════

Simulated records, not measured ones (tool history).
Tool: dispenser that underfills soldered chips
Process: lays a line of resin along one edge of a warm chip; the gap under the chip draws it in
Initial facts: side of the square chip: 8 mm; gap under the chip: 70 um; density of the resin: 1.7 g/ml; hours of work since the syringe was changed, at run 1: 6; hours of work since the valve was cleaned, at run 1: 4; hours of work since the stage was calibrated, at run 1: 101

════

Print every record above once more, exactly as written.

* Response:
Simulated records, not measured ones (tool history).
Tool: dispenser that underfills soldered chips
Process: lays a line of resin along one edge of a warm chip; the gap under the chip draws it in
Initial facts: side of the square chip: 8 mm; gap under the chip: 70 um; density of the resin: 1.7 g/ml; hours of work since the syringe was changed, at run 1: 6; hours of work since the valve was cleaned, at run 1: 4; hours of work since the stage was calibrated, at run 1: 101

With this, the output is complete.